====== Listed entries

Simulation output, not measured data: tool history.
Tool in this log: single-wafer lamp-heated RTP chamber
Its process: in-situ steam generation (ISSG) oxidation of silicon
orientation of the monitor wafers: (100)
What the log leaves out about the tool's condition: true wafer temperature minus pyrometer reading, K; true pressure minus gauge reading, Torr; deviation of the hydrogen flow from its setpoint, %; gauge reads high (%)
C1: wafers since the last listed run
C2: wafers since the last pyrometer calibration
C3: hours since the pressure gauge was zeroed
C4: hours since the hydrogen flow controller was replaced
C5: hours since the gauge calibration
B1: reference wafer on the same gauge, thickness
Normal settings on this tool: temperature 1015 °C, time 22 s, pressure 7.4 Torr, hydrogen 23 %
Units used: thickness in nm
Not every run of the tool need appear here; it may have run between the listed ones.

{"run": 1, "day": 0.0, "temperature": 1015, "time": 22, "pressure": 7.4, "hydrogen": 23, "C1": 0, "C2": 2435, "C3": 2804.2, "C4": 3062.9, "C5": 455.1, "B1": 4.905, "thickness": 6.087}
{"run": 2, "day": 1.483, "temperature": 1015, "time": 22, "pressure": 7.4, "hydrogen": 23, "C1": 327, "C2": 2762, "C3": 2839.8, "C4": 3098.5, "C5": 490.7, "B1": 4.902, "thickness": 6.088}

============

Exactly as shown above, return all of the entries.

Result:
Simulation output, not measured data: tool history.
Tool in this log: single-wafer lamp-heated RTP chamber
Its process: in-situ steam generation (ISSG) oxidation of silicon
orientation of the monitor wafers: (100)
What the log leaves out about the tool's condition: true wafer temperature minus pyrometer reading, K; true pressure minus gauge reading, Torr; deviation of the hydrogen flow from its setpoint, %; gauge reads high (%)
C1: wafers since the last listed run
C2: wafers since the last pyrometer calibration
C3: hours since the pressure gauge was zeroed
C4: hours since the hydrogen flow controller was replaced
C5: hours since the gauge calibration
B1: reference wafer on the same gauge, thickness
Normal settings on this tool: temperature 1015 °C, time 22 s, pressure 7.4 Torr, hydrogen 23 %
Units used: thickness in nm
Not every run of the tool need appear here; it may have run between the listed ones.

{"run": 1, "day": 0.0, "temperature": 1015, "time": 22, "pressure": 7.4, "hydrogen": 23, "C1": 0, "C2": 2435, "C3": 2804.2, "C4": 3062.9, "C5": 455.1, "B1": 4.905, "thickness": 6.087}
{"run": 2, "day": 1.483, "temperature": 1015, "time": 22, "pressure": 7.4, "hydrogen": 23, "C1": 327, "C2": 2762, "C3": 2839.8, "C4": 3098.5, "C5": 490.7, "B1": 4.902, "thickness": 6.088}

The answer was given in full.